▶ Work task: Each record below is to be output with no change at all.

Start of Record excerpts

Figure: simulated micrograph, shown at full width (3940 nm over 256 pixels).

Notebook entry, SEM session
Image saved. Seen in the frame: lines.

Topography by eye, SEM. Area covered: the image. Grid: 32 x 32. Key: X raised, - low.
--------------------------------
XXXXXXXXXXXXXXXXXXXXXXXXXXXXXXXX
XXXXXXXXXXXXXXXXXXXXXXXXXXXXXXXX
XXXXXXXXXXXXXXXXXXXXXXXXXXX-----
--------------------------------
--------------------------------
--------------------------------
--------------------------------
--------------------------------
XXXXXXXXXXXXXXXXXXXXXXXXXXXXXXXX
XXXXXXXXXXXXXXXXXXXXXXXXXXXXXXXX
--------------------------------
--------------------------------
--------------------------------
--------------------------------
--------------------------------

End of Record excerpts

▶ Answer space:
Figure: simulated micrograph, shown at full width (3940 nm over 256 pixels).

Notebook entry, SEM session
Image saved. Seen in the frame: lines.

Topography by eye, SEM. Area covered: the image. Grid: 32 x 32. Key: X raised, - low.
--------------------------------
XXXXXXXXXXXXXXXXXXXXXXXXXXXXXXXX
XXXXXXXXXXXXXXXXXXXXXXXXXXXXXXXX
XXXXXXXXXXXXXXXXXXXXXXXXXXX-----
--------------------------------
--------------------------------
--------------------------------
--------------------------------
--------------------------------
XXXXXXXXXXXXXXXXXXXXXXXXXXXXXXXX
XXXXXXXXXXXXXXXXXXXXXXXXXXXXXXXX
--------------------------------
--------------------------------
--------------------------------
--------------------------------
--------------------------------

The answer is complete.